§ §
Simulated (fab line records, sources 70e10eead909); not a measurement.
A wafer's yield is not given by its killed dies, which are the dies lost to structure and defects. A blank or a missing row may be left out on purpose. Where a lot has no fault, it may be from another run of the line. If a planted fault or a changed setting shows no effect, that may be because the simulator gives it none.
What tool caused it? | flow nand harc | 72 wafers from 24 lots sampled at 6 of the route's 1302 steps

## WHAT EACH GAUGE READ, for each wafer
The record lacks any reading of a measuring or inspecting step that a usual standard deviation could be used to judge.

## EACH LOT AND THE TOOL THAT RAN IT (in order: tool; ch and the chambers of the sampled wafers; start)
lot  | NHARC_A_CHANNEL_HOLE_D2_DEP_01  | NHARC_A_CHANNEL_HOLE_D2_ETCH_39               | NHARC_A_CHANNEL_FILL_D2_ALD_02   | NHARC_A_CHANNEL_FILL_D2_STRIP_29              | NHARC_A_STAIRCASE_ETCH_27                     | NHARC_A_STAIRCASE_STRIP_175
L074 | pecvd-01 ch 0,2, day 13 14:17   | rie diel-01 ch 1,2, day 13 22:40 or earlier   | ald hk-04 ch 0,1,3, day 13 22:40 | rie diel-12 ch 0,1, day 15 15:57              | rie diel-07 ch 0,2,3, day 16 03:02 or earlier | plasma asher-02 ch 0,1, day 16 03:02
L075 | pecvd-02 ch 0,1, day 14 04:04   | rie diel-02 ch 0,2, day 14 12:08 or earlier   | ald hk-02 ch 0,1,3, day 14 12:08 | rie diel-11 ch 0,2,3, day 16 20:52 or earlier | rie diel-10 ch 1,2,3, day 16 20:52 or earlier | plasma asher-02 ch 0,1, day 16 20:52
§ §

(Activity):
Repeat each entry word for word.

(Reply):
Simulated (fab line records, sources 70e10eead909); not a measurement.
A wafer's yield is not given by its killed dies, which are the dies lost to structure and defects. A blank or a missing row may be left out on purpose. Where a lot has no fault, it may be from another run of the line. If a planted fault or a changed setting shows no effect, that may be because the simulator gives it none.
What tool caused it? | flow nand harc | 72 wafers from 24 lots sampled at 6 of the route's 1302 steps

## WHAT EACH GAUGE READ, for each wafer
The record lacks any reading of a measuring or inspecting step that a usual standard deviation could be used to judge.

## EACH LOT AND THE TOOL THAT RAN IT (in order: tool; ch and the chambers of the sampled wafers; start)
lot  | NHARC_A_CHANNEL_HOLE_D2_DEP_01  | NHARC_A_CHANNEL_HOLE_D2_ETCH_39               | NHARC_A_CHANNEL_FILL_D2_ALD_02   | NHARC_A_CHANNEL_FILL_D2_STRIP_29              | NHARC_A_STAIRCASE_ETCH_27                     | NHARC_A_STAIRCASE_STRIP_175
L074 | pecvd-01 ch 0,2, day 13 14:17   | rie diel-01 ch 1,2, day 13 22:40 or earlier   | ald hk-04 ch 0,1,3, day 13 22:40 | rie diel-12 ch 0,1, day 15 15:57              | rie diel-07 ch 0,2,3, day 16 03:02 or earlier | plasma asher-02 ch 0,1, day 16 03:02
L075 | pecvd-02 ch 0,1, day 14 04:04   | rie diel-02 ch 0,2, day 14 12:08 or earlier   | ald hk-02 ch 0,1,3, day 14 12:08 | rie diel-11 ch 0,2,3, day 16 20:52 or earlier | rie diel-10 ch 1,2,3, day 16 20:52 or earlier | plasma asher-02 ch 0,1, day 16 20:52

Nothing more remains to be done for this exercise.